_Action item:_ Return the lines exactly as they stand, from the first of the material through the line containing "Cross-section cut: width".

_Information given:_
#####

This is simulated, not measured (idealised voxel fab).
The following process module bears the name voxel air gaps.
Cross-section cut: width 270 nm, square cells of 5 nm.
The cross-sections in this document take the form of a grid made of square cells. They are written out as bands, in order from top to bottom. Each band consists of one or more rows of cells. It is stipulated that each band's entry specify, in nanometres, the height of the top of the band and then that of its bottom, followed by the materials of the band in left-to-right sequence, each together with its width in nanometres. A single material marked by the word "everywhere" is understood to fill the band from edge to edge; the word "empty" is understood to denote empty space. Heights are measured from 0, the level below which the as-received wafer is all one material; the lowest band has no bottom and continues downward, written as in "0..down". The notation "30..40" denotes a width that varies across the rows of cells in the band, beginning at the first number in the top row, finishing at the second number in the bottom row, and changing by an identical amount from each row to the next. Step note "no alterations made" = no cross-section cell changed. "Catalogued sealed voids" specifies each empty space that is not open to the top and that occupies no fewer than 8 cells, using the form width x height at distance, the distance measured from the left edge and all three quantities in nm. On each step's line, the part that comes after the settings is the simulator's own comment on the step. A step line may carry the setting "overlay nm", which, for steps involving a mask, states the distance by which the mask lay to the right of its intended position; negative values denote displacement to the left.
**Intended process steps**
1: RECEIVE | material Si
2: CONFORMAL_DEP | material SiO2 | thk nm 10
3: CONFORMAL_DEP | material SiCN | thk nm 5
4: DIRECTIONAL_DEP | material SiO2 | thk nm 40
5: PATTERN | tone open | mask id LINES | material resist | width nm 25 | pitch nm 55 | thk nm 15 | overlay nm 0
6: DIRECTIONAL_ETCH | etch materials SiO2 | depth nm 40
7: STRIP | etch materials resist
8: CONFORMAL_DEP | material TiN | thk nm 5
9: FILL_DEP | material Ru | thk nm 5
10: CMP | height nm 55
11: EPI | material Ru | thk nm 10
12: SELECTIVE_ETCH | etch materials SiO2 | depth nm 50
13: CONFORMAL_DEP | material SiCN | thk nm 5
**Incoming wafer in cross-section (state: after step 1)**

#####

_Exercise answer:_
This is simulated, not measured (idealised voxel fab).
The following process module bears the name voxel air gaps.
Cross-section cut: width 270 nm, square cells of 5 nm.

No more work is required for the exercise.